Listed records:
···

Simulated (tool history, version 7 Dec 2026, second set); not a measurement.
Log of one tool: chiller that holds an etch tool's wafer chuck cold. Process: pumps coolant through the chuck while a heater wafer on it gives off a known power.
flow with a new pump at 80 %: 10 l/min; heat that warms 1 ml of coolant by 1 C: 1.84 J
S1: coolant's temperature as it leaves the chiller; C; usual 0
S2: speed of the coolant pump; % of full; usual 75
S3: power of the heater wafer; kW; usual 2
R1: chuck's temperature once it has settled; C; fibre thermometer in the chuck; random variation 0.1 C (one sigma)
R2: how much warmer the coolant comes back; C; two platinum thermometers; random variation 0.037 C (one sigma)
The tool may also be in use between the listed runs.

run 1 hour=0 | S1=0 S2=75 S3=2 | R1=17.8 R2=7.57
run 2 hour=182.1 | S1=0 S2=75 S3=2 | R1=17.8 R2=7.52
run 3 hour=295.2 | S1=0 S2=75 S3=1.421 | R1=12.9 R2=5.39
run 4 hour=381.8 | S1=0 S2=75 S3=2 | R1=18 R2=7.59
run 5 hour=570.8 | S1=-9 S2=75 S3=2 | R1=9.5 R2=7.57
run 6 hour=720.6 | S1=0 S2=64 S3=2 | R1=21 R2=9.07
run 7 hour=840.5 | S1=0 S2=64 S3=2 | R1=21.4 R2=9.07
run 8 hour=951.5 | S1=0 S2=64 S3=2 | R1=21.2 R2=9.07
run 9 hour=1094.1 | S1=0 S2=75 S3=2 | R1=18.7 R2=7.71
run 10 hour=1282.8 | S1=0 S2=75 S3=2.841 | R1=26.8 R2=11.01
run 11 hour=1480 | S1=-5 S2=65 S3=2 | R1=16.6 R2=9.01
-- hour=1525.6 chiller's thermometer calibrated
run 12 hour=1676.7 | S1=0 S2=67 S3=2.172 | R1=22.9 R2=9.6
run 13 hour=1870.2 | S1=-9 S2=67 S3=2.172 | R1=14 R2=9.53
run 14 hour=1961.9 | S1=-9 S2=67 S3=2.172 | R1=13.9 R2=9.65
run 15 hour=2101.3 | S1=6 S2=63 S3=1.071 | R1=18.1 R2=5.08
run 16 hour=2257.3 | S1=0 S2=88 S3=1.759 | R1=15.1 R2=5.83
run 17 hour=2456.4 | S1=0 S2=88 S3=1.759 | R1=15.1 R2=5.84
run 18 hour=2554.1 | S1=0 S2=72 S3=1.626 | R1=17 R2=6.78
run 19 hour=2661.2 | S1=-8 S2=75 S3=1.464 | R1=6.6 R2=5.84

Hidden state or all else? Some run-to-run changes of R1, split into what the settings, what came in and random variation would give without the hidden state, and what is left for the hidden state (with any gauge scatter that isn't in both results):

···

Set down, word for word, each line from the top of the records above through the line with "flow with a".

Answer section:
Simulated (tool history, version 7 Dec 2026, second set); not a measurement.
Log of one tool: chiller that holds an etch tool's wafer chuck cold. Process: pumps coolant through the chuck while a heater wafer on it gives off a known power.
flow with a new pump at 80 %: 10 l/min; heat that warms 1 ml of coolant by 1 C: 1.84 J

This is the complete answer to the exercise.